:: STORED DATA ::
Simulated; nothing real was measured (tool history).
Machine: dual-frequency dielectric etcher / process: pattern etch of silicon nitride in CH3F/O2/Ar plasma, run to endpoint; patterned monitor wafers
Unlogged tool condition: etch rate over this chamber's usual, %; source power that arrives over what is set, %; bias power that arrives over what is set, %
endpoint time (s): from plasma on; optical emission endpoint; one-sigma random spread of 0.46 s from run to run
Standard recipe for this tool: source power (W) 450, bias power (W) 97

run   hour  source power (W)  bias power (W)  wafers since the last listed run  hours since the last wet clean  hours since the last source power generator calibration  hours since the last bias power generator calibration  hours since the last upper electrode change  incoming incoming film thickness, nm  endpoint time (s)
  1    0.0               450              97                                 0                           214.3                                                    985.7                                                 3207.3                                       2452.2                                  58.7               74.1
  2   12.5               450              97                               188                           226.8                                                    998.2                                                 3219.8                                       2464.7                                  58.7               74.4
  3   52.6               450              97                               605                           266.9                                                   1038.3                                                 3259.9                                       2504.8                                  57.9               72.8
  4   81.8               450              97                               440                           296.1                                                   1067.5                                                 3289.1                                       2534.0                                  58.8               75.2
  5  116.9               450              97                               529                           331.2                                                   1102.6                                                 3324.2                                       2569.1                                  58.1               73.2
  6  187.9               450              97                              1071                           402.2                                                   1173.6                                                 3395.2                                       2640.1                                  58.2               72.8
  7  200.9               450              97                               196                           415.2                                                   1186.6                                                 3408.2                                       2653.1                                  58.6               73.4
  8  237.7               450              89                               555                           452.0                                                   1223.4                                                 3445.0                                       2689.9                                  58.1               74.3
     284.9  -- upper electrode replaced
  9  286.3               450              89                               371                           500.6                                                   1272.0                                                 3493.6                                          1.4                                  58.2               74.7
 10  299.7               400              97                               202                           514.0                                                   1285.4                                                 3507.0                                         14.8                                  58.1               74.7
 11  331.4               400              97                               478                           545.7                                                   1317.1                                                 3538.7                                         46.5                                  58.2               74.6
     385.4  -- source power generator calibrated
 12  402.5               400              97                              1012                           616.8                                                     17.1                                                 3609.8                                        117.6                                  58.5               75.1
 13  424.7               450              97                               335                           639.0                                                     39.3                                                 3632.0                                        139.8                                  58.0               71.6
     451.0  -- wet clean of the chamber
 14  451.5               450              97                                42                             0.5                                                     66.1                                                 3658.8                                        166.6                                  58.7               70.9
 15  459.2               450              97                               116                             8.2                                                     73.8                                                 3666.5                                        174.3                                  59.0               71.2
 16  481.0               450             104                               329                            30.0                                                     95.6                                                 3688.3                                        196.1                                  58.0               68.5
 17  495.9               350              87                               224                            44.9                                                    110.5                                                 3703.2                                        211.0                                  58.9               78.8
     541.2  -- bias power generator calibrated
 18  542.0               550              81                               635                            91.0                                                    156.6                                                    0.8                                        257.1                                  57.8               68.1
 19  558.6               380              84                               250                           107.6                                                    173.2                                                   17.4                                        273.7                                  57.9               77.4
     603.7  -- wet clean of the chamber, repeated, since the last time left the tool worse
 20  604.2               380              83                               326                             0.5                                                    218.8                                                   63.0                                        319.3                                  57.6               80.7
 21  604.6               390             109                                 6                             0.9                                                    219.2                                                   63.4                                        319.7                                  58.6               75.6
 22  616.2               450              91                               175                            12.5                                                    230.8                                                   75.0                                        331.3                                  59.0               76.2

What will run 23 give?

:: WORK REQUEST ::
Restate the data word for word. Begin at its first line, end at the line that contains "Standard recipe for", and include both.

:: WRITTEN RESPONSE ::
Simulated; nothing real was measured (tool history).
Machine: dual-frequency dielectric etcher / process: pattern etch of silicon nitride in CH3F/O2/Ar plasma, run to endpoint; patterned monitor wafers
Unlogged tool condition: etch rate over this chamber's usual, %; source power that arrives over what is set, %; bias power that arrives over what is set, %
endpoint time (s): from plasma on; optical emission endpoint; one-sigma random spread of 0.46 s from run to run
Standard recipe for this tool: source power (W) 450, bias power (W) 97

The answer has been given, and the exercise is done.